● REQUIREMENT: Using the listing below, retype exactly the lines starting at the one with "some of these" and ending at the one with "[as written]: (same below) / Ta 3.55", and include both.

● RECORD EXTRACTS:
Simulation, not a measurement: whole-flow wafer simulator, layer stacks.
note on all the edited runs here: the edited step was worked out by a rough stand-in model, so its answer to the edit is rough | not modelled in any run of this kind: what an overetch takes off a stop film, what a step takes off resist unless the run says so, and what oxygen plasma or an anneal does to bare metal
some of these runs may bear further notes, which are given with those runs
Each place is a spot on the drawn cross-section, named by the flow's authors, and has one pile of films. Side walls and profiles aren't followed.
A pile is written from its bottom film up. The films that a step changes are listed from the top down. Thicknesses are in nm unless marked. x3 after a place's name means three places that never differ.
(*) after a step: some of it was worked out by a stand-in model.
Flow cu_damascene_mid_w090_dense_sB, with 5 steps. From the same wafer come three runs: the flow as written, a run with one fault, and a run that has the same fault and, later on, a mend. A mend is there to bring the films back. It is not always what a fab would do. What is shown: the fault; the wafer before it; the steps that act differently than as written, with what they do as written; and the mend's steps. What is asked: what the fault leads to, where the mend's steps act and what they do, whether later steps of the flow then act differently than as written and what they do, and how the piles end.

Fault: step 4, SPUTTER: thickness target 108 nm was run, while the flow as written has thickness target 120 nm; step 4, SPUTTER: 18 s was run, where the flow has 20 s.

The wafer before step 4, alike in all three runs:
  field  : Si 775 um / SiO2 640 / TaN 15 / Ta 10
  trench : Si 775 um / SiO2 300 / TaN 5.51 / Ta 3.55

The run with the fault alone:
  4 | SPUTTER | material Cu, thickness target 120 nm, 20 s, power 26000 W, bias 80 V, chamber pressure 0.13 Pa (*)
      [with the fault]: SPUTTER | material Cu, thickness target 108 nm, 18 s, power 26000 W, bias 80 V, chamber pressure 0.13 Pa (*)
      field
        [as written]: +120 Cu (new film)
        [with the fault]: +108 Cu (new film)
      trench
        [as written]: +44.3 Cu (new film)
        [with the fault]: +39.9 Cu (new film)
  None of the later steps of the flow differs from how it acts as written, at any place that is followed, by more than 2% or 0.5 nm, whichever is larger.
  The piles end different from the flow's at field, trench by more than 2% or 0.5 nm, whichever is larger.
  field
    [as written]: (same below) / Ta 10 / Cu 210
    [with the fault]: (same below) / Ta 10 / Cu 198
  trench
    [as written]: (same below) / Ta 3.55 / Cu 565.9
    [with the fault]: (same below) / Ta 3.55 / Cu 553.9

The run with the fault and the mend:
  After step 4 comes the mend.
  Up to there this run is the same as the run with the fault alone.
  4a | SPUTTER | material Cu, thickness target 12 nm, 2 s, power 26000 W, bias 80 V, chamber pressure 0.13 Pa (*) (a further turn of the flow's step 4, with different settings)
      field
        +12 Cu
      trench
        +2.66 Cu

● ANSWER SPACE:
some of these runs may bear further notes, which are given with those runs
Each place is a spot on the drawn cross-section, named by the flow's authors, and has one pile of films. Side walls and profiles aren't followed.
A pile is written from its bottom film up. The films that a step changes are listed from the top down. Thicknesses are in nm unless marked. x3 after a place's name means three places that never differ.
(*) after a step: some of it was worked out by a stand-in model.
Flow cu_damascene_mid_w090_dense_sB, with 5 steps. From the same wafer come three runs: the flow as written, a run with one fault, and a run that has the same fault and, later on, a mend. A mend is there to bring the films back. It is not always what a fab would do. What is shown: the fault; the wafer before it; the steps that act differently than as written, with what they do as written; and the mend's steps. What is asked: what the fault leads to, where the mend's steps act and what they do, whether later steps of the flow then act differently than as written and what they do, and how the piles end.

Fault: step 4, SPUTTER: thickness target 108 nm was run, while the flow as written has thickness target 120 nm; step 4, SPUTTER: 18 s was run, where the flow has 20 s.

The wafer before step 4, alike in all three runs:
  field  : Si 775 um / SiO2 640 / TaN 15 / Ta 10
  trench : Si 775 um / SiO2 300 / TaN 5.51 / Ta 3.55

The run with the fault alone:
  4 | SPUTTER | material Cu, thickness target 120 nm, 20 s, power 26000 W, bias 80 V, chamber pressure 0.13 Pa (*)
      [with the fault]: SPUTTER | material Cu, thickness target 108 nm, 18 s, power 26000 W, bias 80 V, chamber pressure 0.13 Pa (*)
      field
        [as written]: +120 Cu (new film)
        [with the fault]: +108 Cu (new film)
      trench
        [as written]: +44.3 Cu (new film)
        [with the fault]: +39.9 Cu (new film)
  None of the later steps of the flow differs from how it acts as written, at any place that is followed, by more than 2% or 0.5 nm, whichever is larger.
  The piles end different from the flow's at field, trench by more than 2% or 0.5 nm, whichever is larger.
  field
    [as written]: (same below) / Ta 10 / Cu 210
    [with the fault]: (same below) / Ta 10 / Cu 198
  trench
    [as written]: (same below) / Ta 3.55 / Cu 565.9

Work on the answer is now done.